**Work item**
Copy each of the following entries back without change.

----------------------------------------

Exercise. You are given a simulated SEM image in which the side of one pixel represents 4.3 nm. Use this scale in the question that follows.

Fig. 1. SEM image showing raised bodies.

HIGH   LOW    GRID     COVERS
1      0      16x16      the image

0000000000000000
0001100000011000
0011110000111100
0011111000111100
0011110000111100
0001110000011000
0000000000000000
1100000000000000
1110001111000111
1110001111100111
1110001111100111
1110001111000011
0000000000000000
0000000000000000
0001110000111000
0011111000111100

----------------------------------------

**Your response**
Exercise. You are given a simulated SEM image in which the side of one pixel represents 4.3 nm. Use this scale in the question that follows.

Fig. 1. SEM image showing raised bodies.

HIGH   LOW    GRID     COVERS
1      0      16x16      the image

0000000000000000
0001100000011000
0011110000111100
0011111000111100
0011110000111100
0001110000011000
0000000000000000
1100000000000000
1110001111000111
1110001111100111
1110001111100111
1110001111000011
0000000000000000
0000000000000000
0001110000111000
0011111000111100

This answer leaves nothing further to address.